==== Supplied material ====

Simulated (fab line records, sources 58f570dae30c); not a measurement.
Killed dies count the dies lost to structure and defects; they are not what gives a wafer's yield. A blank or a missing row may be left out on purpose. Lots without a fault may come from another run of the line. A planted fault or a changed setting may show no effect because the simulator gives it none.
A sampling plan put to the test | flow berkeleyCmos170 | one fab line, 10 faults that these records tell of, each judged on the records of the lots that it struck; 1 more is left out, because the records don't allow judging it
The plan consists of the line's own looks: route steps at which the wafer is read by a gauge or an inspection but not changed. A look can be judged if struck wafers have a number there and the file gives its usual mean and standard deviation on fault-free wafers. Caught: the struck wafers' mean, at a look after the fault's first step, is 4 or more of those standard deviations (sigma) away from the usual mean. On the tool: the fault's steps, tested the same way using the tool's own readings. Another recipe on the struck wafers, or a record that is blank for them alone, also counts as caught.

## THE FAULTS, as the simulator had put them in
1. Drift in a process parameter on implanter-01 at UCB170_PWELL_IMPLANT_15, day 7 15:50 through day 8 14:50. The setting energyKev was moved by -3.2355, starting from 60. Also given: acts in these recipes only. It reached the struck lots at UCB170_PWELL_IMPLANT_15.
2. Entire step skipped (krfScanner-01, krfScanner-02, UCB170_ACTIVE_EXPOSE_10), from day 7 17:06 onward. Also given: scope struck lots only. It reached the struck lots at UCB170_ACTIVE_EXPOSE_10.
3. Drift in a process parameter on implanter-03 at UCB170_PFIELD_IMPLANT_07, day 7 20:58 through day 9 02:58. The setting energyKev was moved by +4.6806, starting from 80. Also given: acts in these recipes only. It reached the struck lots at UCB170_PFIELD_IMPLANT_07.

====

▶ Assigned task
Retype every record above exactly.

▶ Expected answer
Simulated (fab line records, sources 58f570dae30c); not a measurement.
Killed dies count the dies lost to structure and defects; they are not what gives a wafer's yield. A blank or a missing row may be left out on purpose. Lots without a fault may come from another run of the line. A planted fault or a changed setting may show no effect because the simulator gives it none.
A sampling plan put to the test | flow berkeleyCmos170 | one fab line, 10 faults that these records tell of, each judged on the records of the lots that it struck; 1 more is left out, because the records don't allow judging it
The plan consists of the line's own looks: route steps at which the wafer is read by a gauge or an inspection but not changed. A look can be judged if struck wafers have a number there and the file gives its usual mean and standard deviation on fault-free wafers. Caught: the struck wafers' mean, at a look after the fault's first step, is 4 or more of those standard deviations (sigma) away from the usual mean. On the tool: the fault's steps, tested the same way using the tool's own readings. Another recipe on the struck wafers, or a record that is blank for them alone, also counts as caught.

## THE FAULTS, as the simulator had put them in
1. Drift in a process parameter on implanter-01 at UCB170_PWELL_IMPLANT_15, day 7 15:50 through day 8 14:50. The setting energyKev was moved by -3.2355, starting from 60. Also given: acts in these recipes only. It reached the struck lots at UCB170_PWELL_IMPLANT_15.
2. Entire step skipped (krfScanner-01, krfScanner-02, UCB170_ACTIVE_EXPOSE_10), from day 7 17:06 onward. Also given: scope struck lots only. It reached the struck lots at UCB170_ACTIVE_EXPOSE_10.
3. Drift in a process parameter on implanter-03 at UCB170_PFIELD_IMPLANT_07, day 7 20:58 through day 9 02:58. The setting energyKev was moved by +4.6806, starting from 80. Also given: acts in these recipes only. It reached the struck lots at UCB170_PFIELD_IMPLANT_07.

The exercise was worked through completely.